Every record here needs to be retyped exactly.

▬▬▬

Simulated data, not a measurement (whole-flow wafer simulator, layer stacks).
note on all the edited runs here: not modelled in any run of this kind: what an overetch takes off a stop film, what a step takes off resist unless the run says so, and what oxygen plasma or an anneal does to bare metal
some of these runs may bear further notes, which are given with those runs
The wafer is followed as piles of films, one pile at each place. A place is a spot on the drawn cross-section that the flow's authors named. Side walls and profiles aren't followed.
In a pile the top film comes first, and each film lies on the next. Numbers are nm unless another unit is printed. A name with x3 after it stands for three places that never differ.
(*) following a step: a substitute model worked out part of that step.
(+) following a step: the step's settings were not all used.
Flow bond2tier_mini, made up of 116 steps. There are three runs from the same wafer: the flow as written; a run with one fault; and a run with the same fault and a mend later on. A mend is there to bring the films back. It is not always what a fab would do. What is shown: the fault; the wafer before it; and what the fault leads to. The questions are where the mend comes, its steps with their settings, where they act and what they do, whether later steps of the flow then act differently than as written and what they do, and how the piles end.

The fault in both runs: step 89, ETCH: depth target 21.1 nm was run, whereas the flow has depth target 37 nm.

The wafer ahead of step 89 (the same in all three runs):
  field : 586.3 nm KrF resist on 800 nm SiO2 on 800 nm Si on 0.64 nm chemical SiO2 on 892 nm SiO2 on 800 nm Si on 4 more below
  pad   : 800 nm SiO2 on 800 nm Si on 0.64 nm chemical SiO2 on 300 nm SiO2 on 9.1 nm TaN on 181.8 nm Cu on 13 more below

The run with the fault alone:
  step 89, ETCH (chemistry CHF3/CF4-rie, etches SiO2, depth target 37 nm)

▬▬▬

Written response:
Simulated data, not a measurement (whole-flow wafer simulator, layer stacks).
note on all the edited runs here: not modelled in any run of this kind: what an overetch takes off a stop film, what a step takes off resist unless the run says so, and what oxygen plasma or an anneal does to bare metal
some of these runs may bear further notes, which are given with those runs
The wafer is followed as piles of films, one pile at each place. A place is a spot on the drawn cross-section that the flow's authors named. Side walls and profiles aren't followed.
In a pile the top film comes first, and each film lies on the next. Numbers are nm unless another unit is printed. A name with x3 after it stands for three places that never differ.
(*) following a step: a substitute model worked out part of that step.
(+) following a step: the step's settings were not all used.
Flow bond2tier_mini, made up of 116 steps. There are three runs from the same wafer: the flow as written; a run with one fault; and a run with the same fault and a mend later on. A mend is there to bring the films back. It is not always what a fab would do. What is shown: the fault; the wafer before it; and what the fault leads to. The questions are where the mend comes, its steps with their settings, where they act and what they do, whether later steps of the flow then act differently than as written and what they do, and how the piles end.

The fault in both runs: step 89, ETCH: depth target 21.1 nm was run, whereas the flow has depth target 37 nm.

The wafer ahead of step 89 (the same in all three runs):
  field : 586.3 nm KrF resist on 800 nm SiO2 on 800 nm Si on 0.64 nm chemical SiO2 on 892 nm SiO2 on 800 nm Si on 4 more below
  pad   : 800 nm SiO2 on 800 nm Si on 0.64 nm chemical SiO2 on 300 nm SiO2 on 9.1 nm TaN on 181.8 nm Cu on 13 more below

The run with the fault alone:
  step 89, ETCH (chemistry CHF3/CF4-rie, etches SiO2, depth target 37 nm)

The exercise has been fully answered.